* Work item *
Give every line of the listing word for word, beginning at the first and including the line with "Rule: a lot" as the last.

____ Data
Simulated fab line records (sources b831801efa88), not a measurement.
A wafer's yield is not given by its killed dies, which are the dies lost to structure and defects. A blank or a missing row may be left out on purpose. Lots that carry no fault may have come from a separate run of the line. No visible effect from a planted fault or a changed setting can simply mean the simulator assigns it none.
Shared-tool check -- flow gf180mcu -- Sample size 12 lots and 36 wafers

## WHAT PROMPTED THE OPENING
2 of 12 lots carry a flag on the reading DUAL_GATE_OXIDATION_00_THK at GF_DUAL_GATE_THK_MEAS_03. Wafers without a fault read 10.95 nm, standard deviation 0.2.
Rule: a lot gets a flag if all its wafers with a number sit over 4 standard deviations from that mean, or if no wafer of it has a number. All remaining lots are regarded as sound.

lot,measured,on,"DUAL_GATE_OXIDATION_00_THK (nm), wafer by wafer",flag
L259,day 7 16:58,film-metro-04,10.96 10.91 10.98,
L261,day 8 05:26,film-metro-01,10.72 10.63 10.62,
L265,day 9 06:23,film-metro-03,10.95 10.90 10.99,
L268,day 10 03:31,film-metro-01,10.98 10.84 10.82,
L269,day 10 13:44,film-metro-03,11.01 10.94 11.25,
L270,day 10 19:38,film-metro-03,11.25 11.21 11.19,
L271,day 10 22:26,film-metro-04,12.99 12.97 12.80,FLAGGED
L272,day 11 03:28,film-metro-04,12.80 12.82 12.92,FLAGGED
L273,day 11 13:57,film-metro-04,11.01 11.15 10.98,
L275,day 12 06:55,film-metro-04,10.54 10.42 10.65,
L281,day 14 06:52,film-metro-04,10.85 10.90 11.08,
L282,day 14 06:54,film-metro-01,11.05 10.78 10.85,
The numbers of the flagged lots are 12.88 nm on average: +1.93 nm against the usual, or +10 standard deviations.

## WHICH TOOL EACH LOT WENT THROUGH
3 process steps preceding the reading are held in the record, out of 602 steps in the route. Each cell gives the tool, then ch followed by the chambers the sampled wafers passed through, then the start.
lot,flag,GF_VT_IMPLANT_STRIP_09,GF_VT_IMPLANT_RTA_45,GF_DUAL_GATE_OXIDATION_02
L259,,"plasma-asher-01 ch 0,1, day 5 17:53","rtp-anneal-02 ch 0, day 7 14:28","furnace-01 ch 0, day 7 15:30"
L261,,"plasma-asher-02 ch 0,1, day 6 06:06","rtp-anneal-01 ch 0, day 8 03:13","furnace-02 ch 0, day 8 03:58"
________

* Worked solution *
Simulated fab line records (sources b831801efa88), not a measurement.
A wafer's yield is not given by its killed dies, which are the dies lost to structure and defects. A blank or a missing row may be left out on purpose. Lots that carry no fault may have come from a separate run of the line. No visible effect from a planted fault or a changed setting can simply mean the simulator assigns it none.
Shared-tool check -- flow gf180mcu -- Sample size 12 lots and 36 wafers

## WHAT PROMPTED THE OPENING
2 of 12 lots carry a flag on the reading DUAL_GATE_OXIDATION_00_THK at GF_DUAL_GATE_THK_MEAS_03. Wafers without a fault read 10.95 nm, standard deviation 0.2.
Rule: a lot gets a flag if all its wafers with a number sit over 4 standard deviations from that mean, or if no wafer of it has a number. All remaining lots are regarded as sound.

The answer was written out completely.